» Data to examine
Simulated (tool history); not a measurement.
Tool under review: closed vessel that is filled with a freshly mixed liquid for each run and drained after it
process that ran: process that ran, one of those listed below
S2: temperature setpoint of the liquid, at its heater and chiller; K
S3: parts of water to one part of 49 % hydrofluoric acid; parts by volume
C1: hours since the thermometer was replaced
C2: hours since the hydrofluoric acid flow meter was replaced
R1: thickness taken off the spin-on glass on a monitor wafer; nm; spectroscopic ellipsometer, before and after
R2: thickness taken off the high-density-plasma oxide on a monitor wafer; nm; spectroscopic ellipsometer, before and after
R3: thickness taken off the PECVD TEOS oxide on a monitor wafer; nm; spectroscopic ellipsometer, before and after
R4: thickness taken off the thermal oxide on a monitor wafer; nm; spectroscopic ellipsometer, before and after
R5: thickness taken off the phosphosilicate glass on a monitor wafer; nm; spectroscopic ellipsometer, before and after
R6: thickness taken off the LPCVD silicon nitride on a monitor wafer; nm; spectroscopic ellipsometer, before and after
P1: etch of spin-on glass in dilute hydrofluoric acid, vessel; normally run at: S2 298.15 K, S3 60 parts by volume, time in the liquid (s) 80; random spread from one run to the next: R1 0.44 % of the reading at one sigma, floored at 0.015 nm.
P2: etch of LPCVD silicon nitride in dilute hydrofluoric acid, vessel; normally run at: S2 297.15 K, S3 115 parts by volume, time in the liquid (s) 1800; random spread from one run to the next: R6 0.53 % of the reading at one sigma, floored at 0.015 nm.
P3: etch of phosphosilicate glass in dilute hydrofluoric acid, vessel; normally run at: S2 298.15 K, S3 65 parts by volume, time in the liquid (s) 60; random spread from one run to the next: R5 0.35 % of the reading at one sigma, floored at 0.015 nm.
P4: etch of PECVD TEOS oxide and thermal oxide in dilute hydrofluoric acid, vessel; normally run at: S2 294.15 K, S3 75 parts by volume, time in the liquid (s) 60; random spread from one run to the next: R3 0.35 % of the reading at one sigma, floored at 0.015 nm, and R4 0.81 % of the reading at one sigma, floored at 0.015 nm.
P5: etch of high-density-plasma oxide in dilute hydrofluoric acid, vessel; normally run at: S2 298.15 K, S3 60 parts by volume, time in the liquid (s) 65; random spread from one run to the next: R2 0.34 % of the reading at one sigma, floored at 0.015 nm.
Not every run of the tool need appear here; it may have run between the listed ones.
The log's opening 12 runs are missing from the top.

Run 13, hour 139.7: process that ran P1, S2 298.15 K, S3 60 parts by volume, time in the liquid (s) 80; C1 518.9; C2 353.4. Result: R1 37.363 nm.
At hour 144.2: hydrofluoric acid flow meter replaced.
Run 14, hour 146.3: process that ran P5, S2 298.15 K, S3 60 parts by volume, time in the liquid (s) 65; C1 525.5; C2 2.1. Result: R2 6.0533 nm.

» Action item
Find the line with "R3: thickness taken" in the entries above. Retype it and each line after it, exactly, through the line with "The log's opening", and stop there.

» Solution
R3: thickness taken off the PECVD TEOS oxide on a monitor wafer; nm; spectroscopic ellipsometer, before and after
R4: thickness taken off the thermal oxide on a monitor wafer; nm; spectroscopic ellipsometer, before and after
R5: thickness taken off the phosphosilicate glass on a monitor wafer; nm; spectroscopic ellipsometer, before and after
R6: thickness taken off the LPCVD silicon nitride on a monitor wafer; nm; spectroscopic ellipsometer, before and after
P1: etch of spin-on glass in dilute hydrofluoric acid, vessel; normally run at: S2 298.15 K, S3 60 parts by volume, time in the liquid (s) 80; random spread from one run to the next: R1 0.44 % of the reading at one sigma, floored at 0.015 nm.
P2: etch of LPCVD silicon nitride in dilute hydrofluoric acid, vessel; normally run at: S2 297.15 K, S3 115 parts by volume, time in the liquid (s) 1800; random spread from one run to the next: R6 0.53 % of the reading at one sigma, floored at 0.015 nm.
P3: etch of phosphosilicate glass in dilute hydrofluoric acid, vessel; normally run at: S2 298.15 K, S3 65 parts by volume, time in the liquid (s) 60; random spread from one run to the next: R5 0.35 % of the reading at one sigma, floored at 0.015 nm.
P4: etch of PECVD TEOS oxide and thermal oxide in dilute hydrofluoric acid, vessel; normally run at: S2 294.15 K, S3 75 parts by volume, time in the liquid (s) 60; random spread from one run to the next: R3 0.35 % of the reading at one sigma, floored at 0.015 nm, and R4 0.81 % of the reading at one sigma, floored at 0.015 nm.
P5: etch of high-density-plasma oxide in dilute hydrofluoric acid, vessel; normally run at: S2 298.15 K, S3 60 parts by volume, time in the liquid (s) 65; random spread from one run to the next: R2 0.34 % of the reading at one sigma, floored at 0.015 nm.
Not every run of the tool need appear here; it may have run between the listed ones.
The log's opening 12 runs are missing from the top.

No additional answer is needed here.